Material supplied:
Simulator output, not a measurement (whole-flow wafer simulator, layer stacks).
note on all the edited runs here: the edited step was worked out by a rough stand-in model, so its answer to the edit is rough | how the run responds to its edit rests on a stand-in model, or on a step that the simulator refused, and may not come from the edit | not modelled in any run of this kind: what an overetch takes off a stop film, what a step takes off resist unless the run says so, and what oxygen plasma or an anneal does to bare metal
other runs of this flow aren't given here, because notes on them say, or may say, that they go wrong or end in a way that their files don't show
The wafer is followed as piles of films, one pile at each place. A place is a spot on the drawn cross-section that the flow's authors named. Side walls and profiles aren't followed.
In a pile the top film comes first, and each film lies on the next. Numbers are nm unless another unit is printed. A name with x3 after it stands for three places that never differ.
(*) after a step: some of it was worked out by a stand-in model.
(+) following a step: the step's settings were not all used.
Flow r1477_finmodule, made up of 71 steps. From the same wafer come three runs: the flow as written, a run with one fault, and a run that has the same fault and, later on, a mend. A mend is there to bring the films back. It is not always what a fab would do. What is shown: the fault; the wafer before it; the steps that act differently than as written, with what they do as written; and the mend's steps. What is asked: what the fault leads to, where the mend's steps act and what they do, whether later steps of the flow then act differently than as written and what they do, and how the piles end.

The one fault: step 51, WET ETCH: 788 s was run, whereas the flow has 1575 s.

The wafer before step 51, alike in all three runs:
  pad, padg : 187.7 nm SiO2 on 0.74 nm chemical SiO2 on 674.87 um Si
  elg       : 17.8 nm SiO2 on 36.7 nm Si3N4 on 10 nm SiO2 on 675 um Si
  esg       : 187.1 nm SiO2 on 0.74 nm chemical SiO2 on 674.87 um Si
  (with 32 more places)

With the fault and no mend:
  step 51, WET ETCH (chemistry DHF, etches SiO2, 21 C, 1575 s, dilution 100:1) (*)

Assignment:
Look back at the entries above. Retype the line with "on 675 um Si", the line with "With the fault", and all lines in between.

Written answer:
  elg       : 17.8 nm SiO2 on 36.7 nm Si3N4 on 10 nm SiO2 on 675 um Si
  esg       : 187.1 nm SiO2 on 0.74 nm chemical SiO2 on 674.87 um Si
  (with 32 more places)

With the fault and no mend:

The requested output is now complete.